» Work order
Quote, with no changes, the lines that run from the top of the material to the line with "Machine: cryopump on", both included.

» Source data
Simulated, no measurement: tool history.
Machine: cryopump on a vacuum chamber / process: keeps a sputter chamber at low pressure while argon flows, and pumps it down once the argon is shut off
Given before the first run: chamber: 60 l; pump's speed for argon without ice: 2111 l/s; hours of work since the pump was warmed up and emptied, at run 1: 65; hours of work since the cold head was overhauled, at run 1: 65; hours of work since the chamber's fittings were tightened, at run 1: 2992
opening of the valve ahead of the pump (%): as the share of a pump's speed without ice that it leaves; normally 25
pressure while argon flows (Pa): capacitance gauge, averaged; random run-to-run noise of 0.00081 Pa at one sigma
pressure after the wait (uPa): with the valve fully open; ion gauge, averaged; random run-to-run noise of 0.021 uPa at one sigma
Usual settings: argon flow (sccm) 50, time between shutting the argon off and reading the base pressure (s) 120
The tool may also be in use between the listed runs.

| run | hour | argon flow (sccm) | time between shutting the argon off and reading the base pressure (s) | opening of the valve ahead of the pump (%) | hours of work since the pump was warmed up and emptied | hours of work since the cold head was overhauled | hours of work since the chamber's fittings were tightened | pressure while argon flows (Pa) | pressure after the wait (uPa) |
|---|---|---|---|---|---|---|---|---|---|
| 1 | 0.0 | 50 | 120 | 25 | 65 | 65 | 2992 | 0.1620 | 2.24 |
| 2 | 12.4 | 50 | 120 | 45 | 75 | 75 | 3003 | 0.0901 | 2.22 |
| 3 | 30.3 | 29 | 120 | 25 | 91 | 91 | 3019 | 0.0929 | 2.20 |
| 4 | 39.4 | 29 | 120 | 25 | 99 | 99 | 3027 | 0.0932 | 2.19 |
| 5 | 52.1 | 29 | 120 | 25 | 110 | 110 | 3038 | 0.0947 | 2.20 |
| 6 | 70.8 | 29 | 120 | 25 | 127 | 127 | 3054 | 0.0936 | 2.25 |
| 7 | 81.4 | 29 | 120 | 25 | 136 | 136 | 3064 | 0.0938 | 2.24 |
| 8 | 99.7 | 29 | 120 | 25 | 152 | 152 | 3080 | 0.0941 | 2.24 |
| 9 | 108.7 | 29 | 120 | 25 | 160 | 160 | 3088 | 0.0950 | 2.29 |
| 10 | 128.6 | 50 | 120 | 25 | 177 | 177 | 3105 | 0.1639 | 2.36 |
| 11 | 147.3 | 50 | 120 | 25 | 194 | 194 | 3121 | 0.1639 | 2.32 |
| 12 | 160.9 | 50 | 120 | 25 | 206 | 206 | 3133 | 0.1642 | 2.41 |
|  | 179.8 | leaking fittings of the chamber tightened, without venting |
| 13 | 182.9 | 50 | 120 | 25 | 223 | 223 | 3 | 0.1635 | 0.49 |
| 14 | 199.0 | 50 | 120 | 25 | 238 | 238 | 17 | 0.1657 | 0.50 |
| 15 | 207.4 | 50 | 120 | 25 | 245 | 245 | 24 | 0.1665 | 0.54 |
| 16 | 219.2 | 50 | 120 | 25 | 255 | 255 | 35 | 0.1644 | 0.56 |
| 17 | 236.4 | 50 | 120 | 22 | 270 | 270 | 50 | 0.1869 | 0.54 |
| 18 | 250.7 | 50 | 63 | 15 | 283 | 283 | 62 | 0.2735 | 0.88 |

» Written solution
Simulated, no measurement: tool history.
Machine: cryopump on a vacuum chamber / process: keeps a sputter chamber at low pressure while argon flows, and pumps it down once the argon is shut off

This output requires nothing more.